# [Work item]
Extract, unchanged, each line of the listing below from its first line through the line that contains "A width given", inclusive, and nothing else.

# [Data shown]
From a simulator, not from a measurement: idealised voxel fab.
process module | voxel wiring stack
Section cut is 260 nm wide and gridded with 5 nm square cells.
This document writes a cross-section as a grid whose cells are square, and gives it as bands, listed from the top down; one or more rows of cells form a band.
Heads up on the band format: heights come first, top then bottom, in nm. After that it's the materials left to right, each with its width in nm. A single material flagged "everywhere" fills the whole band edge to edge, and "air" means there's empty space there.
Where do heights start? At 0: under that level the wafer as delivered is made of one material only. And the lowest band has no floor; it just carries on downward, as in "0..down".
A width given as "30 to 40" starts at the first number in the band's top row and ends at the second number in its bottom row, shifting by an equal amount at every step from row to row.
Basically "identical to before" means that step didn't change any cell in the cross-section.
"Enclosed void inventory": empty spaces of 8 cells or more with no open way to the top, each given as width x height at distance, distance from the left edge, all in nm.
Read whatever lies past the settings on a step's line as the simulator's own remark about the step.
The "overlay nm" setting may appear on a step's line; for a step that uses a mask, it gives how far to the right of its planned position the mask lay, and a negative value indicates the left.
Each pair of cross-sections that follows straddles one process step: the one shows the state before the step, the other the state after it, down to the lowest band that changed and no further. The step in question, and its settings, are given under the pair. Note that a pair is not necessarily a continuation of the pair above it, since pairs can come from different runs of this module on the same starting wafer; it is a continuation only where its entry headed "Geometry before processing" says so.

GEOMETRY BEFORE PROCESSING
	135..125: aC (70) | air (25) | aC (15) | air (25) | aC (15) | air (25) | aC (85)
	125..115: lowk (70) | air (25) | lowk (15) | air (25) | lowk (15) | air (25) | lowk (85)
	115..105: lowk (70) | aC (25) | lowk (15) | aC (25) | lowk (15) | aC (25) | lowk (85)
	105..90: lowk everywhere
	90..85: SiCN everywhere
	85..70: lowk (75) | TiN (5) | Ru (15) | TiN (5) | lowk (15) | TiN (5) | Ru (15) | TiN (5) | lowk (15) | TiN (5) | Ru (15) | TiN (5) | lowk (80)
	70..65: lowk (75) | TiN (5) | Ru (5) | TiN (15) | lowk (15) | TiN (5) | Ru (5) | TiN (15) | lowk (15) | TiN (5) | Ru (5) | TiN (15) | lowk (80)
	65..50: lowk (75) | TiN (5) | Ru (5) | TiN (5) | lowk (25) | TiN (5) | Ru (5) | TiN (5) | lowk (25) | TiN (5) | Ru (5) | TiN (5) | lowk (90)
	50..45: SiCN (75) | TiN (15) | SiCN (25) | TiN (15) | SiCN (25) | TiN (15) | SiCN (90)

# [Your response]
From a simulator, not from a measurement: idealised voxel fab.
process module | voxel wiring stack
Section cut is 260 nm wide and gridded with 5 nm square cells.
This document writes a cross-section as a grid whose cells are square, and gives it as bands, listed from the top down; one or more rows of cells form a band.
Heads up on the band format: heights come first, top then bottom, in nm. After that it's the materials left to right, each with its width in nm. A single material flagged "everywhere" fills the whole band edge to edge, and "air" means there's empty space there.
Where do heights start? At 0: under that level the wafer as delivered is made of one material only. And the lowest band has no floor; it just carries on downward, as in "0..down".
A width given as "30 to 40" starts at the first number in the band's top row and ends at the second number in its bottom row, shifting by an equal amount at every step from row to row.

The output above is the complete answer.